Every word of every entry must be retyped exactly.

::: Records provided
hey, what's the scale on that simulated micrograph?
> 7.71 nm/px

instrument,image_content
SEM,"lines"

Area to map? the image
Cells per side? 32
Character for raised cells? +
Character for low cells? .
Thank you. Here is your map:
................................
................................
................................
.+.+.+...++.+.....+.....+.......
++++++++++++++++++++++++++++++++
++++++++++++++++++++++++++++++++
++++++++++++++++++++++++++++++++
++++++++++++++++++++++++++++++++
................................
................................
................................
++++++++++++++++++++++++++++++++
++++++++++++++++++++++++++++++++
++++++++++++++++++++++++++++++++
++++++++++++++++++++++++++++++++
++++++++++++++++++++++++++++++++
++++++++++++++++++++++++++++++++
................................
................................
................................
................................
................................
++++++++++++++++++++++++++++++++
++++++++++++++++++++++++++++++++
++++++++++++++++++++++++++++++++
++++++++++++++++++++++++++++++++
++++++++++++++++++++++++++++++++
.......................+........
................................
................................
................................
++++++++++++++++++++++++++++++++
::::::

Answer section.
hey, what's the scale on that simulated micrograph?
> 7.71 nm/px

instrument,image_content
SEM,"lines"

Area to map? the image
Cells per side? 32
Character for raised cells? +
Character for low cells? .
Thank you. Here is your map:
................................
................................
................................
.+.+.+...++.+.....+.....+.......
++++++++++++++++++++++++++++++++
++++++++++++++++++++++++++++++++
++++++++++++++++++++++++++++++++
++++++++++++++++++++++++++++++++
................................
................................
................................
++++++++++++++++++++++++++++++++
++++++++++++++++++++++++++++++++
++++++++++++++++++++++++++++++++
++++++++++++++++++++++++++++++++
++++++++++++++++++++++++++++++++
++++++++++++++++++++++++++++++++
................................
................................
................................
................................
................................
++++++++++++++++++++++++++++++++
++++++++++++++++++++++++++++++++
++++++++++++++++++++++++++++++++
++++++++++++++++++++++++++++++++
++++++++++++++++++++++++++++++++
.......................+........
................................
................................
................................
++++++++++++++++++++++++++++++++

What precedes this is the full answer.